- _ACTION ITEM_: Repeat every entry exactly as it appears.

*** RAW DATA ***

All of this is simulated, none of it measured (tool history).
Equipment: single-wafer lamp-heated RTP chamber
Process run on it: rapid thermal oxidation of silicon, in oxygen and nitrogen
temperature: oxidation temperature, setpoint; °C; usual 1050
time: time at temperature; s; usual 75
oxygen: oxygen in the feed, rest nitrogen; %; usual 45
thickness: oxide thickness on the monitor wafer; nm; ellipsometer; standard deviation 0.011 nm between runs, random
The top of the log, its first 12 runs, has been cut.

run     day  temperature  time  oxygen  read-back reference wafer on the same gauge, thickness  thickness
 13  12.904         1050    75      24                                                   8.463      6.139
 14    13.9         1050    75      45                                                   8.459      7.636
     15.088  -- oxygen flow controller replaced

*** End of RAW DATA ***

- _WRITTEN RESPONSE_:
All of this is simulated, none of it measured (tool history).
Equipment: single-wafer lamp-heated RTP chamber
Process run on it: rapid thermal oxidation of silicon, in oxygen and nitrogen
temperature: oxidation temperature, setpoint; °C; usual 1050
time: time at temperature; s; usual 75
oxygen: oxygen in the feed, rest nitrogen; %; usual 45
thickness: oxide thickness on the monitor wafer; nm; ellipsometer; standard deviation 0.011 nm between runs, random
The top of the log, its first 12 runs, has been cut.

run     day  temperature  time  oxygen  read-back reference wafer on the same gauge, thickness  thickness
 13  12.904         1050    75      24                                                   8.463      6.139
 14    13.9         1050    75      45                                                   8.459      7.636
     15.088  -- oxygen flow controller replaced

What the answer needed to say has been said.